BEGIN

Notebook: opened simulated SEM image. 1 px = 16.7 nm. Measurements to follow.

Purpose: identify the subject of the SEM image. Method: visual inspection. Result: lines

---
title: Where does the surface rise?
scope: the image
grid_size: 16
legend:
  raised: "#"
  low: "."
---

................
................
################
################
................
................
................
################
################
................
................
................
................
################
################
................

END

Retype all of the listing exactly, leaving out no line.

Notebook: opened simulated SEM image. 1 px = 16.7 nm. Measurements to follow.

Purpose: identify the subject of the SEM image. Method: visual inspection. Result: lines

---
title: Where does the surface rise?
scope: the image
grid_size: 16
legend:
  raised: "#"
  low: "."
---

................
................
################
################
................
................
................
################
################
................
................
................
................
################
################
................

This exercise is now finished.